* _DATA EXTRACT_
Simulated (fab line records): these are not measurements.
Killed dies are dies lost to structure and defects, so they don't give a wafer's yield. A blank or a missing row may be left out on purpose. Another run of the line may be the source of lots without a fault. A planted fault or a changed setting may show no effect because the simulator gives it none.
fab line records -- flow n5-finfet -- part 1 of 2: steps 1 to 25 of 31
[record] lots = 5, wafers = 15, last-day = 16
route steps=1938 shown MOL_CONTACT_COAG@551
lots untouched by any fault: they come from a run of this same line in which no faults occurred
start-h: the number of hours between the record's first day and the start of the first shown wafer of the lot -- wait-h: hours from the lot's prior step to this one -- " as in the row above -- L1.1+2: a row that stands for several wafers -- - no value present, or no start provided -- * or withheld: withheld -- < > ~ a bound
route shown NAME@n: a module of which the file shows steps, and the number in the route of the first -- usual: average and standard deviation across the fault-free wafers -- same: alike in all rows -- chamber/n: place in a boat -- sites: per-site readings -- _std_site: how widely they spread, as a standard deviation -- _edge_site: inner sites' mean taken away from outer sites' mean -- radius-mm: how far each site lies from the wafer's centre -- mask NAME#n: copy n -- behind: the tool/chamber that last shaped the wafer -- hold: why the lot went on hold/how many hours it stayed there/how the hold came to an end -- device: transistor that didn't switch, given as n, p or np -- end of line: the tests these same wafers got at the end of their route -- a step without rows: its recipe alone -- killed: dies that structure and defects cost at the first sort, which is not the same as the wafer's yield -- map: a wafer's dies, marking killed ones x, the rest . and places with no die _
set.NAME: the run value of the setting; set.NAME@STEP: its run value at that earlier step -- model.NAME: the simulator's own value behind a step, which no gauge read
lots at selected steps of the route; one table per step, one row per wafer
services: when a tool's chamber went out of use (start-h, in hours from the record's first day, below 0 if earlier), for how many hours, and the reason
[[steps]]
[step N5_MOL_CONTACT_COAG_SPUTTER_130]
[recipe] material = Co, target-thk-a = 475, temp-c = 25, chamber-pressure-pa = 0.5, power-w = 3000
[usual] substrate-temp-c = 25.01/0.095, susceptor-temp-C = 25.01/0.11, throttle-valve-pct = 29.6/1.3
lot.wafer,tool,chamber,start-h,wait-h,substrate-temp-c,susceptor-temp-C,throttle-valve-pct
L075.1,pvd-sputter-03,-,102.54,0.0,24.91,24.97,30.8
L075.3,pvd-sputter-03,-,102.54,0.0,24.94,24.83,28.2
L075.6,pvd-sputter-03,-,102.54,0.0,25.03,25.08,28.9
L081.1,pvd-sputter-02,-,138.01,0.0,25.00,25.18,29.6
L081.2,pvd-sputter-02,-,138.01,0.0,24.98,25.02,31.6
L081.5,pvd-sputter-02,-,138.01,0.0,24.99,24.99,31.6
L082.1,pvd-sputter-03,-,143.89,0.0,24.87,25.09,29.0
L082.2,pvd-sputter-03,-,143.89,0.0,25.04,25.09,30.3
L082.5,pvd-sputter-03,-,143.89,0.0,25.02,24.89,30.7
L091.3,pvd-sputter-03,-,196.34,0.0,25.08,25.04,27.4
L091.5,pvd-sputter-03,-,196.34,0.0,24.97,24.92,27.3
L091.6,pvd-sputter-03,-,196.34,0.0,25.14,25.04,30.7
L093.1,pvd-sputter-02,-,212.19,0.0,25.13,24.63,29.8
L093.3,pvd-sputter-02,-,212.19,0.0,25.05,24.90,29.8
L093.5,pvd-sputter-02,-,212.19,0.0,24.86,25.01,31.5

* _WORK ORDER_
Up to and including the line that contains "lots untouched by", restate each line of the material above word for word, beginning with its first line.

* _RESULT_
Simulated (fab line records): these are not measurements.
Killed dies are dies lost to structure and defects, so they don't give a wafer's yield. A blank or a missing row may be left out on purpose. Another run of the line may be the source of lots without a fault. A planted fault or a changed setting may show no effect because the simulator gives it none.
fab line records -- flow n5-finfet -- part 1 of 2: steps 1 to 25 of 31
[record] lots = 5, wafers = 15, last-day = 16
route steps=1938 shown MOL_CONTACT_COAG@551
lots untouched by any fault: they come from a run of this same line in which no faults occurred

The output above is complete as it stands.